EXERCISE: All lines from the one containing "The raised-line width" down to the one containing "All sizes in nm.", both ends included, are to be given again exactly; omit the rest of the listing below.

DATASET ENTRIES:
[Start of Attachment]

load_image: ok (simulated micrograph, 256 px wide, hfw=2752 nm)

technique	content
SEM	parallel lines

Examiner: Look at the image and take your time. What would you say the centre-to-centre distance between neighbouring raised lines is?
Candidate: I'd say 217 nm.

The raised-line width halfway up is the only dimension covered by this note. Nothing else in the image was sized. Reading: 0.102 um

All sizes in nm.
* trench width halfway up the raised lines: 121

[End of Attachment]

WRITTEN SOLUTION:
The raised-line width halfway up is the only dimension covered by this note. Nothing else in the image was sized. Reading: 0.102 um

All sizes in nm.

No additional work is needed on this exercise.